» ACTION ITEM
Starting with the first line of the records, write out each line exactly until you have included the line containing "Under the electron beam we see lines.".

--- DATASET RECORDS Enclosed Below ---

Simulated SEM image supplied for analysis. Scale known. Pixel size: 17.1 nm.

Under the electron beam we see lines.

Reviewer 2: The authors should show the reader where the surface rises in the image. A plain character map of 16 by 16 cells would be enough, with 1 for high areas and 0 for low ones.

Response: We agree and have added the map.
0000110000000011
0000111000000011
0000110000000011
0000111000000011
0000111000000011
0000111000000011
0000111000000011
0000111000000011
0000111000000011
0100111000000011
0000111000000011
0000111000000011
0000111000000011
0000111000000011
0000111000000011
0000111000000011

--- End of Enclosed DATASET RECORDS ---

» EXERCISE RESULT
Simulated SEM image supplied for analysis. Scale known. Pixel size: 17.1 nm.

Under the electron beam we see lines.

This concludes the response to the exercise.